**Assigned task**
Please output, without any change, the lines of the material below from the very first through the one with "Cross-section cut: width".

**Extracted data**
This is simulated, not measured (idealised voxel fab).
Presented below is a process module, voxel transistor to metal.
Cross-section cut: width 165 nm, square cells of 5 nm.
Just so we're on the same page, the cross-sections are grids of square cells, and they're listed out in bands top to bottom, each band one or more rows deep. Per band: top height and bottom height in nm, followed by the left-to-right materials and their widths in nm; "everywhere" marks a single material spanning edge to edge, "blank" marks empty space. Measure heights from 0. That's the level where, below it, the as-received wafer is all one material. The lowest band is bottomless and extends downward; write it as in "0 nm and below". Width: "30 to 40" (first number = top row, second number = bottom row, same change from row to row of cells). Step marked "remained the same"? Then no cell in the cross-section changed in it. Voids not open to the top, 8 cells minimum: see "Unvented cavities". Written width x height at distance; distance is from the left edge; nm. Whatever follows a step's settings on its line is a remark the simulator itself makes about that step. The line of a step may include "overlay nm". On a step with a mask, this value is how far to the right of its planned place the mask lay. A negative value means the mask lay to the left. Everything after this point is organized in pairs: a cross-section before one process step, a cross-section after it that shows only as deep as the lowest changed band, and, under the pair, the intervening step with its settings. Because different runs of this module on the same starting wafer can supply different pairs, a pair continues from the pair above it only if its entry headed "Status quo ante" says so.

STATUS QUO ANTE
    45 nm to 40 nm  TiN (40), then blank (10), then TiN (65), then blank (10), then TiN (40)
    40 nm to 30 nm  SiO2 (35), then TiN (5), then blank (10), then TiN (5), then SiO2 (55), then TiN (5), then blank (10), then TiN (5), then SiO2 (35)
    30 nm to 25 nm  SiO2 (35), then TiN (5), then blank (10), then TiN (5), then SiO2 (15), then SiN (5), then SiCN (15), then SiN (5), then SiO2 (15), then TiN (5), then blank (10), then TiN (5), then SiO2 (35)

**Solution**
This is simulated, not measured (idealised voxel fab).
Presented below is a process module, voxel transistor to metal.
Cross-section cut: width 165 nm, square cells of 5 nm.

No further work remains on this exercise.